Work request:
Beginning with the first line of the data below, reproduce every line unchanged, ending with the line that holds "How many micrometres".

Dataset excerpts:
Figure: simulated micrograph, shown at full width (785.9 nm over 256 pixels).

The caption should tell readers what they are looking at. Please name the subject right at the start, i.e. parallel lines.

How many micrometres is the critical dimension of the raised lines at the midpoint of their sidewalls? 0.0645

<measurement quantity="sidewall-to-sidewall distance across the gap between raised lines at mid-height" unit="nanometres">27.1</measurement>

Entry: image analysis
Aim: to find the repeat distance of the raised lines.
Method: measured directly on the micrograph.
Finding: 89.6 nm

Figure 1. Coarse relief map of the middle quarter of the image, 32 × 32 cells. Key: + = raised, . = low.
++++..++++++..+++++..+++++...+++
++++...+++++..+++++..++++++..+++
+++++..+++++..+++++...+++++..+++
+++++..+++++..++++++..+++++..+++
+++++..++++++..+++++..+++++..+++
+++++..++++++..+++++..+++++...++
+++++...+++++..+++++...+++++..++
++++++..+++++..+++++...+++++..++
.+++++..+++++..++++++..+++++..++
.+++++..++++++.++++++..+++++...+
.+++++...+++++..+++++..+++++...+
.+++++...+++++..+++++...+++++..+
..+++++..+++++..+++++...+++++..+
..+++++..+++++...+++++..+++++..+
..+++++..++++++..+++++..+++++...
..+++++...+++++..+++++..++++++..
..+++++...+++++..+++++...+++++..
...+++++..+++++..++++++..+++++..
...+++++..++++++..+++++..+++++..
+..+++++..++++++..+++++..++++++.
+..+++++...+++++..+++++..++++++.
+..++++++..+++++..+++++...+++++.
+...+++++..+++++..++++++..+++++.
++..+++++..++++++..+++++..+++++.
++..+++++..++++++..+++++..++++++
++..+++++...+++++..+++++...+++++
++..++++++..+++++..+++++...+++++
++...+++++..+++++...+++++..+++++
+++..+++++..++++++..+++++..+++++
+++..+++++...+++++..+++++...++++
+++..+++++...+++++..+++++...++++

Your solution:
Figure: simulated micrograph, shown at full width (785.9 nm over 256 pixels).

The caption should tell readers what they are looking at. Please name the subject right at the start, i.e. parallel lines.

How many micrometres is the critical dimension of the raised lines at the midpoint of their sidewalls? 0.0645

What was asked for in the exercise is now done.